WORK ORDER ▸
From the data below, repeat exactly the lines from the line with "SiO2 | thk nm 5 |" to the line with "15 | overlay nm 0 |", both included.

[Start of Attachment]

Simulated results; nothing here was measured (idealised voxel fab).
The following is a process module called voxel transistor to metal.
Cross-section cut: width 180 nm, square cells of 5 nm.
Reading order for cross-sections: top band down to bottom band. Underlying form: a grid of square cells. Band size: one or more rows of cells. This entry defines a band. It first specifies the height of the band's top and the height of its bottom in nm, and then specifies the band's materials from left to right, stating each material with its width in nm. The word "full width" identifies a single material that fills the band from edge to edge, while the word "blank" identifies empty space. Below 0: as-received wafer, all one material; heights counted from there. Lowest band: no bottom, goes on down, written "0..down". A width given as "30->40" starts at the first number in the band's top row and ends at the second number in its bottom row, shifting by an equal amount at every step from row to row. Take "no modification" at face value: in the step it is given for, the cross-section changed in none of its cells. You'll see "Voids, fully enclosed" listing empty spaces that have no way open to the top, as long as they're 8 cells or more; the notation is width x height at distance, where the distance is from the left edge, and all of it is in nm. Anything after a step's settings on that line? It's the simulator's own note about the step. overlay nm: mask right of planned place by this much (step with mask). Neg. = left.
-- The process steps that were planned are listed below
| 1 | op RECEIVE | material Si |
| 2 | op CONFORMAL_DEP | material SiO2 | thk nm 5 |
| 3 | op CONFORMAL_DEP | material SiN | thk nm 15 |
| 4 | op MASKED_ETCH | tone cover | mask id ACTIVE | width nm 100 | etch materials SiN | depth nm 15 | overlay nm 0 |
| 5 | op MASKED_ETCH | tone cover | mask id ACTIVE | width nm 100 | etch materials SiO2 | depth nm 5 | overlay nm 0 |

[End of Attachment]

TASK RESPONSE ▸
| 2 | op CONFORMAL_DEP | material SiO2 | thk nm 5 |
| 3 | op CONFORMAL_DEP | material SiN | thk nm 15 |
| 4 | op MASKED_ETCH | tone cover | mask id ACTIVE | width nm 100 | etch materials SiN | depth nm 15 | overlay nm 0 |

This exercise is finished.